_STORED DATA:_
══════════

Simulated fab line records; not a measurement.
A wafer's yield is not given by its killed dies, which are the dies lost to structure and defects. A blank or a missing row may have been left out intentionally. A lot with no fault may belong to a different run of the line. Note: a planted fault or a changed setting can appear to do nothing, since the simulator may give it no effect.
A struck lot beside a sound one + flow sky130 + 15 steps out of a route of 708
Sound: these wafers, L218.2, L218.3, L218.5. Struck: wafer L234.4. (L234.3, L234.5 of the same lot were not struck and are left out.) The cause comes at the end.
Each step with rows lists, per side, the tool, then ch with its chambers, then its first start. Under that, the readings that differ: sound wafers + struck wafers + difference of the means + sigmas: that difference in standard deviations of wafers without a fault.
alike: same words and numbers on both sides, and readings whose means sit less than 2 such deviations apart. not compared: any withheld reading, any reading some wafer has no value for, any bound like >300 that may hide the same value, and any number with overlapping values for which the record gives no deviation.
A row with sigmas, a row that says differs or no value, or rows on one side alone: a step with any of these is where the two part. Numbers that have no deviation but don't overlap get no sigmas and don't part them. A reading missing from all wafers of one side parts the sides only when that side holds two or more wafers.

══════════

Your answer consists solely of the lines from the top of the records above through the line that contains "Each step with", each echoed exactly.

Simulated fab line records; not a measurement.
A wafer's yield is not given by its killed dies, which are the dies lost to structure and defects. A blank or a missing row may have been left out intentionally. A lot with no fault may belong to a different run of the line. Note: a planted fault or a changed setting can appear to do nothing, since the simulator may give it no effect.
A struck lot beside a sound one + flow sky130 + 15 steps out of a route of 708
Sound: these wafers, L218.2, L218.3, L218.5. Struck: wafer L234.4. (L234.3, L234.5 of the same lot were not struck and are left out.) The cause comes at the end.
Each step with rows lists, per side, the tool, then ch with its chambers, then its first start. Under that, the readings that differ: sound wafers + struck wafers + difference of the means + sigmas: that difference in standard deviations of wafers without a fault.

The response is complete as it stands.